Repeat the listing below in full, keeping every character as it is.

### Entries supplied
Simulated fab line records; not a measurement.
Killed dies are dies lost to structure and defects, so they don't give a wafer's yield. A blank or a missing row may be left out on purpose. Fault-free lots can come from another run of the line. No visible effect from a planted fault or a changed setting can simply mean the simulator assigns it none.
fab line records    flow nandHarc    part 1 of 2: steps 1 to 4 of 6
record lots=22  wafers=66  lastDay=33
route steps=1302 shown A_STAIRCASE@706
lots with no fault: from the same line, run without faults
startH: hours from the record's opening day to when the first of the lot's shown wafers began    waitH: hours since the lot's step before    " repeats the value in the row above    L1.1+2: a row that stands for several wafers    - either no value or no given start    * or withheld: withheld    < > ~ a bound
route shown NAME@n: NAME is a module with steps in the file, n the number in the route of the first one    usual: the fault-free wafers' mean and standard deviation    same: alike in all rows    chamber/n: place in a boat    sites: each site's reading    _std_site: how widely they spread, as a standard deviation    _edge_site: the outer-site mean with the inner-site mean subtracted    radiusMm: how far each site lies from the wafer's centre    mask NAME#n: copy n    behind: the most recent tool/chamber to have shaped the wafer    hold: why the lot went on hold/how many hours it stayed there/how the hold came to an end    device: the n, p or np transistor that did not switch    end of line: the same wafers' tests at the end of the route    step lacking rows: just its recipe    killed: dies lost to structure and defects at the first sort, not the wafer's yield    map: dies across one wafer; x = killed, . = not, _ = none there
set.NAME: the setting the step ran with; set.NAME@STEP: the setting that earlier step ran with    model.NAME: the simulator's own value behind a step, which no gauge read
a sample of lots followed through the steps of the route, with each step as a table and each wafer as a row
######

[Exercise response]:
Simulated fab line records; not a measurement.
Killed dies are dies lost to structure and defects, so they don't give a wafer's yield. A blank or a missing row may be left out on purpose. Fault-free lots can come from another run of the line. No visible effect from a planted fault or a changed setting can simply mean the simulator assigns it none.
fab line records    flow nandHarc    part 1 of 2: steps 1 to 4 of 6
record lots=22  wafers=66  lastDay=33
route steps=1302 shown A_STAIRCASE@706
lots with no fault: from the same line, run without faults
startH: hours from the record's opening day to when the first of the lot's shown wafers began    waitH: hours since the lot's step before    " repeats the value in the row above    L1.1+2: a row that stands for several wafers    - either no value or no given start    * or withheld: withheld    < > ~ a bound
route shown NAME@n: NAME is a module with steps in the file, n the number in the route of the first one    usual: the fault-free wafers' mean and standard deviation    same: alike in all rows    chamber/n: place in a boat    sites: each site's reading    _std_site: how widely they spread, as a standard deviation    _edge_site: the outer-site mean with the inner-site mean subtracted    radiusMm: how far each site lies from the wafer's centre    mask NAME#n: copy n    behind: the most recent tool/chamber to have shaped the wafer    hold: why the lot went on hold/how many hours it stayed there/how the hold came to an end    device: the n, p or np transistor that did not switch    end of line: the same wafers' tests at the end of the route    step lacking rows: just its recipe    killed: dies lost to structure and defects at the first sort, not the wafer's yield    map: dies across one wafer; x = killed, . = not, _ = none there
set.NAME: the setting the step ran with; set.NAME@STEP: the setting that earlier step ran with    model.NAME: the simulator's own value behind a step, which no gauge read
a sample of lots followed through the steps of the route, with each step as a table and each wafer as a row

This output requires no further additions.